## SUPPLIED MATERIAL
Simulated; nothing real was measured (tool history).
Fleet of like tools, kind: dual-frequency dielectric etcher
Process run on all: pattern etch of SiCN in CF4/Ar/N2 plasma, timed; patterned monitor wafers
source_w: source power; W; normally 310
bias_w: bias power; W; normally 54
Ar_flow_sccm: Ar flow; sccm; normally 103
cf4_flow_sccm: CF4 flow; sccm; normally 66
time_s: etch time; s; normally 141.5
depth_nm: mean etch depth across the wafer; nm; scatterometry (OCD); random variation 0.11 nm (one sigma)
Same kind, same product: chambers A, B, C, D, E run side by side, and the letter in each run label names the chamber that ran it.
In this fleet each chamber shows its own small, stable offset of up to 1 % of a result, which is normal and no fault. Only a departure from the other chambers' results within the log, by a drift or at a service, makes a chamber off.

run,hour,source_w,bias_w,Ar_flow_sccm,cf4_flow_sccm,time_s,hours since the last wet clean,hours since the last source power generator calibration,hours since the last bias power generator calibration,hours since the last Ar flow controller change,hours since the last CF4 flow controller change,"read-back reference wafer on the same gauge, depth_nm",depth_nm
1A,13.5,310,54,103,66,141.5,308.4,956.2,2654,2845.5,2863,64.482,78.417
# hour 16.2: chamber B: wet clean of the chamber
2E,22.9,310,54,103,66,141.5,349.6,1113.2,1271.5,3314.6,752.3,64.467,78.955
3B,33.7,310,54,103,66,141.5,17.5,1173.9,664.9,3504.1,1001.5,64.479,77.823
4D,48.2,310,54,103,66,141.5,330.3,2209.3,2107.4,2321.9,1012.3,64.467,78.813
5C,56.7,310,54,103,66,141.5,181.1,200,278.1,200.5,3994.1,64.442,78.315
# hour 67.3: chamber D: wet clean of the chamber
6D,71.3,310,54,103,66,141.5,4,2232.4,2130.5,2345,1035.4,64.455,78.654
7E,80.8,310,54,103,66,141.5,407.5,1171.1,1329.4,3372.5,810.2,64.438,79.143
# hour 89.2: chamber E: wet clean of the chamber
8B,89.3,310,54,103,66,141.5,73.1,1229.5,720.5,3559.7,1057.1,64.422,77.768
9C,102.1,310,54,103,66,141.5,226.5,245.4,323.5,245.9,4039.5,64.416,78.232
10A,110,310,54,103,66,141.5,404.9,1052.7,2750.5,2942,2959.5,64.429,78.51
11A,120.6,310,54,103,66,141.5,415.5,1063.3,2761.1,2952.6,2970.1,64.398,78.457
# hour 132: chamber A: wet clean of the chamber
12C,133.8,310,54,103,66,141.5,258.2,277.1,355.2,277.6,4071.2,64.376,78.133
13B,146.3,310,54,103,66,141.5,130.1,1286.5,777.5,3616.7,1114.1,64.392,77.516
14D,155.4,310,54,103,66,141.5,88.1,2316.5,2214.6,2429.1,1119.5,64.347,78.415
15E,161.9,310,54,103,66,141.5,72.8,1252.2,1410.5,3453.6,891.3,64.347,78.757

## REQUIREMENT
The answer should be the first line of the material and every line after it through the line containing "bias_w: bias power; W; normally 54", exactly as written, and nothing else.

## SOLUTION
Simulated; nothing real was measured (tool history).
Fleet of like tools, kind: dual-frequency dielectric etcher
Process run on all: pattern etch of SiCN in CF4/Ar/N2 plasma, timed; patterned monitor wafers
source_w: source power; W; normally 310
bias_w: bias power; W; normally 54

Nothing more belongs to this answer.